:: Study material ::
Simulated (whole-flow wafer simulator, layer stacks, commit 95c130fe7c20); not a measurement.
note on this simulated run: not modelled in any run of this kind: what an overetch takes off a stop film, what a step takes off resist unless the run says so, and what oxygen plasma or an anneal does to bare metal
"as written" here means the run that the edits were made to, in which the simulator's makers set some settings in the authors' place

:: Task item ::
Line by line, repeat the listing exactly as written.

:: Response ::
Simulated (whole-flow wafer simulator, layer stacks, commit 95c130fe7c20); not a measurement.
note on this simulated run: not modelled in any run of this kind: what an overetch takes off a stop film, what a step takes off resist unless the run says so, and what oxygen plasma or an anneal does to bare metal
"as written" here means the run that the edits were made to, in which the simulator's makers set some settings in the authors' place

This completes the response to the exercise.